Assigned task |
Your task is to copy the stretch of lines in the records below that begins with the line containing "A pile is written" and ends with the line containing "step 180, CLEAN (chemistry DIW, 300 s)", exactly as written, with nothing added.

= Beginning of Section =

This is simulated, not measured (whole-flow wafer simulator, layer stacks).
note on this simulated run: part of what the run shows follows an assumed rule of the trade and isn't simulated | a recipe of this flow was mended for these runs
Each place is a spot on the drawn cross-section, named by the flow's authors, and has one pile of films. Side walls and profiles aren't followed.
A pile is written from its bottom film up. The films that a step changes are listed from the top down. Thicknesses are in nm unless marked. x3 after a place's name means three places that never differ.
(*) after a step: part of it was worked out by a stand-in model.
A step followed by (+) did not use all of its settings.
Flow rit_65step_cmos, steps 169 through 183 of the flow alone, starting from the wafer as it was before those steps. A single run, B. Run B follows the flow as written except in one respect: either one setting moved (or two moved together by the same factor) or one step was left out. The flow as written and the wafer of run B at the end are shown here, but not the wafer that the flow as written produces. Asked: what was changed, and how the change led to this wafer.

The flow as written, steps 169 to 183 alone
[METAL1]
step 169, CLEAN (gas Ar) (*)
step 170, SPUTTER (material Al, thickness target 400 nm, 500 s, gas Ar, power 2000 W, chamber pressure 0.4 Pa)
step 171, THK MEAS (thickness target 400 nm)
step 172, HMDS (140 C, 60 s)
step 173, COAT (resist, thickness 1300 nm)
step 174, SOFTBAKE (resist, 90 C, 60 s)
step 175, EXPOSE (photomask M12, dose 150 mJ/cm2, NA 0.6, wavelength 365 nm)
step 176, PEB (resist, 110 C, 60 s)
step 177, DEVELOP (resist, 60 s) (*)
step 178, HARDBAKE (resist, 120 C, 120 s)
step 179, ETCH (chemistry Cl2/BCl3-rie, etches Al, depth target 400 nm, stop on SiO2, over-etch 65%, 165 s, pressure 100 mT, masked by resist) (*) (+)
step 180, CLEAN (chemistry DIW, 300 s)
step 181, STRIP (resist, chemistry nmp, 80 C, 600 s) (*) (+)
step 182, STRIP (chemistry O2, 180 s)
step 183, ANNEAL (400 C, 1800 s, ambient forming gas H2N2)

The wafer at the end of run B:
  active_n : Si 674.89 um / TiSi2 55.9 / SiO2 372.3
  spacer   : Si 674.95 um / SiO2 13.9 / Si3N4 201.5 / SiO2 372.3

= End of Section =

Written answer |
A pile is written from its bottom film up. The films that a step changes are listed from the top down. Thicknesses are in nm unless marked. x3 after a place's name means three places that never differ.
(*) after a step: part of it was worked out by a stand-in model.
A step followed by (+) did not use all of its settings.
Flow rit_65step_cmos, steps 169 through 183 of the flow alone, starting from the wafer as it was before those steps. A single run, B. Run B follows the flow as written except in one respect: either one setting moved (or two moved together by the same factor) or one step was left out. The flow as written and the wafer of run B at the end are shown here, but not the wafer that the flow as written produces. Asked: what was changed, and how the change led to this wafer.

The flow as written, steps 169 to 183 alone
[METAL1]
step 169, CLEAN (gas Ar) (*)
step 170, SPUTTER (material Al, thickness target 400 nm, 500 s, gas Ar, power 2000 W, chamber pressure 0.4 Pa)
step 171, THK MEAS (thickness target 400 nm)
step 172, HMDS (140 C, 60 s)
step 173, COAT (resist, thickness 1300 nm)
step 174, SOFTBAKE (resist, 90 C, 60 s)
step 175, EXPOSE (photomask M12, dose 150 mJ/cm2, NA 0.6, wavelength 365 nm)
step 176, PEB (resist, 110 C, 60 s)
step 177, DEVELOP (resist, 60 s) (*)
step 178, HARDBAKE (resist, 120 C, 120 s)
step 179, ETCH (chemistry Cl2/BCl3-rie, etches Al, depth target 400 nm, stop on SiO2, over-etch 65%, 165 s, pressure 100 mT, masked by resist) (*) (+)
step 180, CLEAN (chemistry DIW, 300 s)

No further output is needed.